——

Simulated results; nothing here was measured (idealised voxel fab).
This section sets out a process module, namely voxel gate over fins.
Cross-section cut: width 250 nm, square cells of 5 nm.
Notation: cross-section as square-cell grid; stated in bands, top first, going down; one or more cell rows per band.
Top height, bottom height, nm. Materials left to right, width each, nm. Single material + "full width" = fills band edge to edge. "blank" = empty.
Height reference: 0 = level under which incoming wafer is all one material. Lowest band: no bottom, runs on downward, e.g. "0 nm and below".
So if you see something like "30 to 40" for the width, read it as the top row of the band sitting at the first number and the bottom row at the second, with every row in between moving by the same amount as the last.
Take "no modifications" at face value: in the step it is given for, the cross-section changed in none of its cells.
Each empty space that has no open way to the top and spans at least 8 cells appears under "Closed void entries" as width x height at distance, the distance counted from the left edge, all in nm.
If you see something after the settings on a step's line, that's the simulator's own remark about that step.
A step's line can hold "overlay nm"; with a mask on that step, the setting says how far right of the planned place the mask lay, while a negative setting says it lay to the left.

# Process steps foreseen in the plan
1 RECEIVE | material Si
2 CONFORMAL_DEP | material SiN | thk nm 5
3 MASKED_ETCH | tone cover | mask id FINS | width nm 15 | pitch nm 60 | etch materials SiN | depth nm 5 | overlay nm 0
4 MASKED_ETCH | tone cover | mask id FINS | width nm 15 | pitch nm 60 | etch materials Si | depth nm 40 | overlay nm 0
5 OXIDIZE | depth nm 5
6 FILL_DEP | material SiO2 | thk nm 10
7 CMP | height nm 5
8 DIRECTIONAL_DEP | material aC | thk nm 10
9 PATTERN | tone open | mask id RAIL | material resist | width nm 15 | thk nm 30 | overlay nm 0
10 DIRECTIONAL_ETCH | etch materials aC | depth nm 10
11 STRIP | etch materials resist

——

(Required action) What you output must be the lines from the opening of the material above up to and including the line with "Notation: cross-section as", reproduced exactly.

(Answer section)
Simulated results; nothing here was measured (idealised voxel fab).
This section sets out a process module, namely voxel gate over fins.
Cross-section cut: width 250 nm, square cells of 5 nm.
Notation: cross-section as square-cell grid; stated in bands, top first, going down; one or more cell rows per band.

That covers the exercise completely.